BEGIN RECORD SET

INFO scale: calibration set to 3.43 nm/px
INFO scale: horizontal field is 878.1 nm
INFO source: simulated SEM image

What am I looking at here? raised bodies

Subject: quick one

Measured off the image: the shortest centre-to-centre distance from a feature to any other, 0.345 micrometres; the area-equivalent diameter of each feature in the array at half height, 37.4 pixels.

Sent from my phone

END RECORD SET

WORK REQUEST:
Reproduce the whole listing verbatim.

ANSWER AREA:
INFO scale: calibration set to 3.43 nm/px
INFO scale: horizontal field is 878.1 nm
INFO source: simulated SEM image

What am I looking at here? raised bodies

Subject: quick one

Measured off the image: the shortest centre-to-centre distance from a feature to any other, 0.345 micrometres; the area-equivalent diameter of each feature in the array at half height, 37.4 pixels.

Sent from my phone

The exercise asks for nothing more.